Each line from the beginning of the data below through the line containing "lots with no" should be repeated exactly, please.

**Material provided**
* * * * * * *

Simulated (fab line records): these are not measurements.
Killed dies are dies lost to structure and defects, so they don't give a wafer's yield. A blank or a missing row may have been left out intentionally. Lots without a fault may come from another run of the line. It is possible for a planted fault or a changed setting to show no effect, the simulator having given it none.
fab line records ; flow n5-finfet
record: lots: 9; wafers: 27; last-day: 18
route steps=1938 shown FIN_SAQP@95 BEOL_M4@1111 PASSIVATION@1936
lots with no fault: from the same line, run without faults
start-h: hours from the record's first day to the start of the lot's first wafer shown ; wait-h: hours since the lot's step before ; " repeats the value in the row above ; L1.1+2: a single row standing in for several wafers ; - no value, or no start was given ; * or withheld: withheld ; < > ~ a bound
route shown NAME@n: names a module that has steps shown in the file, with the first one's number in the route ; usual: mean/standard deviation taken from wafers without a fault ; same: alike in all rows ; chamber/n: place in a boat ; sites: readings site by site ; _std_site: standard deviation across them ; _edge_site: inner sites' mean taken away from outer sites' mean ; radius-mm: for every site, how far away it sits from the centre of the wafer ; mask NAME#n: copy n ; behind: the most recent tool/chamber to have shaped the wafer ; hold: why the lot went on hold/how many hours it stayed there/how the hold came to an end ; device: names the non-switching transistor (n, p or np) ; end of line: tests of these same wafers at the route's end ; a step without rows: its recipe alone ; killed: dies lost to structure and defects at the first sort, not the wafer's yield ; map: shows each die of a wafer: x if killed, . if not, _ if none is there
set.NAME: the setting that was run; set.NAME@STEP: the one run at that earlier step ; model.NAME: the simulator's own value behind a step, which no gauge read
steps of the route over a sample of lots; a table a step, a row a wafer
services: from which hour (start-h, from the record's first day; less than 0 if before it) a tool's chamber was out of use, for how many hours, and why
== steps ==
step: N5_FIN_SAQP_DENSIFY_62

* * * * * * *

**Task output**
Simulated (fab line records): these are not measurements.
Killed dies are dies lost to structure and defects, so they don't give a wafer's yield. A blank or a missing row may have been left out intentionally. Lots without a fault may come from another run of the line. It is possible for a planted fault or a changed setting to show no effect, the simulator having given it none.
fab line records ; flow n5-finfet
record: lots: 9; wafers: 27; last-day: 18
route steps=1938 shown FIN_SAQP@95 BEOL_M4@1111 PASSIVATION@1936
lots with no fault: from the same line, run without faults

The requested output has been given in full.